__WORK REQUEST__
Retype, exactly as they appear below, the lines between the line holding "The attached picture" and the line holding "PRACTICAL EXAM, SECTION B", both ends included.

::::
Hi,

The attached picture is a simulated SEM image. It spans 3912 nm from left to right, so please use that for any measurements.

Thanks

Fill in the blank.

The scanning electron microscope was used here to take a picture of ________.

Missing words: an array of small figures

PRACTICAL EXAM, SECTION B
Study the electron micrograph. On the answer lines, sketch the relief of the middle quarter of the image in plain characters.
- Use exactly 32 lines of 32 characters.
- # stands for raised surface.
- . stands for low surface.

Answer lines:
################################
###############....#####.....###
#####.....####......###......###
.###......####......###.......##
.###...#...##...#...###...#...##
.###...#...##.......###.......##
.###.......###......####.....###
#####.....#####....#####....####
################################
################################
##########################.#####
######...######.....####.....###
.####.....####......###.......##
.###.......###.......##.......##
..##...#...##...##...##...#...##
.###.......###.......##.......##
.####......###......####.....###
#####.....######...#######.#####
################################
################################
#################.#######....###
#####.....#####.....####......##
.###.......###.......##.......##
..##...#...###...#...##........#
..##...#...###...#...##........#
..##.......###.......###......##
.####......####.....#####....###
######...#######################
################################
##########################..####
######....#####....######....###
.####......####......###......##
::::

__ANSWER AREA__
The attached picture is a simulated SEM image. It spans 3912 nm from left to right, so please use that for any measurements.

Thanks

Fill in the blank.

The scanning electron microscope was used here to take a picture of ________.

Missing words: an array of small figures

PRACTICAL EXAM, SECTION B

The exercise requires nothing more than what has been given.